#####

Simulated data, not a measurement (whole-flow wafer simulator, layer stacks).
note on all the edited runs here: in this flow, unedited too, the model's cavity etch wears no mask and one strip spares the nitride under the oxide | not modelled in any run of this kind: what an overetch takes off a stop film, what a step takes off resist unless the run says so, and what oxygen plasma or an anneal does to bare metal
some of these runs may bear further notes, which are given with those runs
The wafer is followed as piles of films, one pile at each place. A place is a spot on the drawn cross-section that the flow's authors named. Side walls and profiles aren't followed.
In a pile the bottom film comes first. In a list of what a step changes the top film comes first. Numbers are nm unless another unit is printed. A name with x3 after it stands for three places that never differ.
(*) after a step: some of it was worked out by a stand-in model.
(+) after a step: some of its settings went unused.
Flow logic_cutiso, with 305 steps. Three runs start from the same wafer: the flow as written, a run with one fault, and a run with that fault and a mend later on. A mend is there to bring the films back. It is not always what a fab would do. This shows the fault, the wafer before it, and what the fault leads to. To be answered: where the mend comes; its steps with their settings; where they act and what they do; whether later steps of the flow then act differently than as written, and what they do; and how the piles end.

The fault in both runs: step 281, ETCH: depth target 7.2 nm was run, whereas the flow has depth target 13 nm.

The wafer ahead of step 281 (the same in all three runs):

#####

-- TASK ITEM --
Retype the records, line for line.

-- ANSWER SECTION --
Simulated data, not a measurement (whole-flow wafer simulator, layer stacks).
note on all the edited runs here: in this flow, unedited too, the model's cavity etch wears no mask and one strip spares the nitride under the oxide | not modelled in any run of this kind: what an overetch takes off a stop film, what a step takes off resist unless the run says so, and what oxygen plasma or an anneal does to bare metal
some of these runs may bear further notes, which are given with those runs
The wafer is followed as piles of films, one pile at each place. A place is a spot on the drawn cross-section that the flow's authors named. Side walls and profiles aren't followed.
In a pile the bottom film comes first. In a list of what a step changes the top film comes first. Numbers are nm unless another unit is printed. A name with x3 after it stands for three places that never differ.
(*) after a step: some of it was worked out by a stand-in model.
(+) after a step: some of its settings went unused.
Flow logic_cutiso, with 305 steps. Three runs start from the same wafer: the flow as written, a run with one fault, and a run with that fault and a mend later on. A mend is there to bring the films back. It is not always what a fab would do. This shows the fault, the wafer before it, and what the fault leads to. To be answered: where the mend comes; its steps with their settings; where they act and what they do; whether later steps of the flow then act differently than as written, and what they do; and how the piles end.

The fault in both runs: step 281, ETCH: depth target 7.2 nm was run, whereas the flow has depth target 13 nm.

The wafer ahead of step 281 (the same in all three runs):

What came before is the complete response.